== Work instruction ==
Write out, word for word, the first line of the data below and every line after it through the one containing "C2: hours since the slurry nozzle was cleaned".

== Record extracts ==
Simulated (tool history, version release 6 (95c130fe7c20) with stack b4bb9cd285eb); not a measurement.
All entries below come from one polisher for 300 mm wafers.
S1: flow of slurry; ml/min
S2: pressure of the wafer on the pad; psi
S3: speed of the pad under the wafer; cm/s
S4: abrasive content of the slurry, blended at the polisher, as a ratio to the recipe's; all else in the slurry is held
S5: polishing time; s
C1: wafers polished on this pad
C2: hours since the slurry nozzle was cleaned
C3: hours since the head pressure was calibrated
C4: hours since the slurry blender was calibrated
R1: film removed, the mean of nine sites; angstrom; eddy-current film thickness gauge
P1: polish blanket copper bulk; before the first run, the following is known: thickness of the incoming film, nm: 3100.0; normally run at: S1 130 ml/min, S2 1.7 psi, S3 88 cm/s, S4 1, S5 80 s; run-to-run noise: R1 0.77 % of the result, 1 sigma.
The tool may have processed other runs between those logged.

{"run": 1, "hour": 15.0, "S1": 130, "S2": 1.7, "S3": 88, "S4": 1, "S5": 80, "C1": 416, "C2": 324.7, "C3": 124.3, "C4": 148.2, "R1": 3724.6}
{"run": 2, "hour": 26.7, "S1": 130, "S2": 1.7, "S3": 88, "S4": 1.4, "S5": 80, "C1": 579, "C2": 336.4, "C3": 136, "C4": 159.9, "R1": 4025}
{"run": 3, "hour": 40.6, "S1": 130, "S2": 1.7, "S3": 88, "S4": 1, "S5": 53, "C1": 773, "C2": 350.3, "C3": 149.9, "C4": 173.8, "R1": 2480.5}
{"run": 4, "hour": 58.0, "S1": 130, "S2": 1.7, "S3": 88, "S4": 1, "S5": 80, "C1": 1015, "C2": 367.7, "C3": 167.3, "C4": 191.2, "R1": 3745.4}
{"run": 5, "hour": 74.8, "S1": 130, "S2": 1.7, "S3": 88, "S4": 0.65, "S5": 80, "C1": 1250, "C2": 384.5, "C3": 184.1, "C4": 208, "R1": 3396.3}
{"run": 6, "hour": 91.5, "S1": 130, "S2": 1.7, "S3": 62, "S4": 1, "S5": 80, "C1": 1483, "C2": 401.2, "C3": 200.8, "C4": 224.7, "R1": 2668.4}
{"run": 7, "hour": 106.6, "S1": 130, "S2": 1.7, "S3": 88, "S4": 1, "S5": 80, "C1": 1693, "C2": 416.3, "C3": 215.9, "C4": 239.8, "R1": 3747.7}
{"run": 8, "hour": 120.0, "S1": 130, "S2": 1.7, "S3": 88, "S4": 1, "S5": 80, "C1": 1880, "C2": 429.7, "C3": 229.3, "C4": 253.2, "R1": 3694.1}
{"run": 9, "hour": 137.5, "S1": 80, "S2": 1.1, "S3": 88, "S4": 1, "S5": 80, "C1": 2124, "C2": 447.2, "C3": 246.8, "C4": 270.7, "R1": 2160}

== Solution ==
Simulated (tool history, version release 6 (95c130fe7c20) with stack b4bb9cd285eb); not a measurement.
All entries below come from one polisher for 300 mm wafers.
S1: flow of slurry; ml/min
S2: pressure of the wafer on the pad; psi
S3: speed of the pad under the wafer; cm/s
S4: abrasive content of the slurry, blended at the polisher, as a ratio to the recipe's; all else in the slurry is held
S5: polishing time; s
C1: wafers polished on this pad
C2: hours since the slurry nozzle was cleaned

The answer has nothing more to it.